* _Raw data_
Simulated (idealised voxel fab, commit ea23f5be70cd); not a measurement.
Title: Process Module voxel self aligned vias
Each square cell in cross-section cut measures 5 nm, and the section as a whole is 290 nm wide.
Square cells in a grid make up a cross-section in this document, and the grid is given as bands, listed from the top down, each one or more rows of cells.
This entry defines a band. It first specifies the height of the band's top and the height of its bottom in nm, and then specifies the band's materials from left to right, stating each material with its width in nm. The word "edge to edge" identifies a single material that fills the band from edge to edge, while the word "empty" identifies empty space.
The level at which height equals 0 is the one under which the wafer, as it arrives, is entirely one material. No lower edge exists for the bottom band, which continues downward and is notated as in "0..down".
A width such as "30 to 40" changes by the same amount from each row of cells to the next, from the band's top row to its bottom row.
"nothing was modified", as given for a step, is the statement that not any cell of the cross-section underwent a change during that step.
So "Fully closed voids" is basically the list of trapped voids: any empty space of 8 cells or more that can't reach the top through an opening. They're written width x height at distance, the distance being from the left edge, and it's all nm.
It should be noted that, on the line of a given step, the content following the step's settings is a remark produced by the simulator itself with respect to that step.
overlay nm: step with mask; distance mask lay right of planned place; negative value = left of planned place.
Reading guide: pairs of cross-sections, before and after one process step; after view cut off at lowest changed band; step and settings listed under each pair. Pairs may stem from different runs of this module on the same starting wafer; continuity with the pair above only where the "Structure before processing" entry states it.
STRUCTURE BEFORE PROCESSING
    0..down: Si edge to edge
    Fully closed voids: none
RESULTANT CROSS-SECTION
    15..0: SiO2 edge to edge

* _Requirement_
Reproduce the listing verbatim.

* _Answer area_
Simulated (idealised voxel fab, commit ea23f5be70cd); not a measurement.
Title: Process Module voxel self aligned vias
Each square cell in cross-section cut measures 5 nm, and the section as a whole is 290 nm wide.
Square cells in a grid make up a cross-section in this document, and the grid is given as bands, listed from the top down, each one or more rows of cells.
This entry defines a band. It first specifies the height of the band's top and the height of its bottom in nm, and then specifies the band's materials from left to right, stating each material with its width in nm. The word "edge to edge" identifies a single material that fills the band from edge to edge, while the word "empty" identifies empty space.
The level at which height equals 0 is the one under which the wafer, as it arrives, is entirely one material. No lower edge exists for the bottom band, which continues downward and is notated as in "0..down".
A width such as "30 to 40" changes by the same amount from each row of cells to the next, from the band's top row to its bottom row.
"nothing was modified", as given for a step, is the statement that not any cell of the cross-section underwent a change during that step.
So "Fully closed voids" is basically the list of trapped voids: any empty space of 8 cells or more that can't reach the top through an opening. They're written width x height at distance, the distance being from the left edge, and it's all nm.
It should be noted that, on the line of a given step, the content following the step's settings is a remark produced by the simulator itself with respect to that step.
overlay nm: step with mask; distance mask lay right of planned place; negative value = left of planned place.
Reading guide: pairs of cross-sections, before and after one process step; after view cut off at lowest changed band; step and settings listed under each pair. Pairs may stem from different runs of this module on the same starting wafer; continuity with the pair above only where the "Structure before processing" entry states it.
STRUCTURE BEFORE PROCESSING
    0..down: Si edge to edge
    Fully closed voids: none
RESULTANT CROSS-SECTION
    15..0: SiO2 edge to edge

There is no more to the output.